______

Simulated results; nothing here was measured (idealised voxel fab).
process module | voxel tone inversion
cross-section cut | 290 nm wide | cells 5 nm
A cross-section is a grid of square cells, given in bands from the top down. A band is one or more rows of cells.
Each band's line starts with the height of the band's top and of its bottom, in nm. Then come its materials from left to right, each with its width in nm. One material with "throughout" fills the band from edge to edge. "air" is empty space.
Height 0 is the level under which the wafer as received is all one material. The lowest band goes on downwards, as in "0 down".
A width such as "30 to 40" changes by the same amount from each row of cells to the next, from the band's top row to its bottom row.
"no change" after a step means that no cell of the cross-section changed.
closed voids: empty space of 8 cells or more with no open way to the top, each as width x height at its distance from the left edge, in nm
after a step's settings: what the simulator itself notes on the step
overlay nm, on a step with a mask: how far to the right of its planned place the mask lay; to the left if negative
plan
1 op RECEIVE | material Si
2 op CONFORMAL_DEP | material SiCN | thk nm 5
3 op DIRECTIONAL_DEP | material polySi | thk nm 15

______

### EXERCISE
Using the material above, quote the first line and each line after it, stopping at and including the line that holds "A cross-section is".

### PROBLEM SOLUTION
Simulated results; nothing here was measured (idealised voxel fab).
process module | voxel tone inversion
cross-section cut | 290 nm wide | cells 5 nm
A cross-section is a grid of square cells, given in bands from the top down. A band is one or more rows of cells.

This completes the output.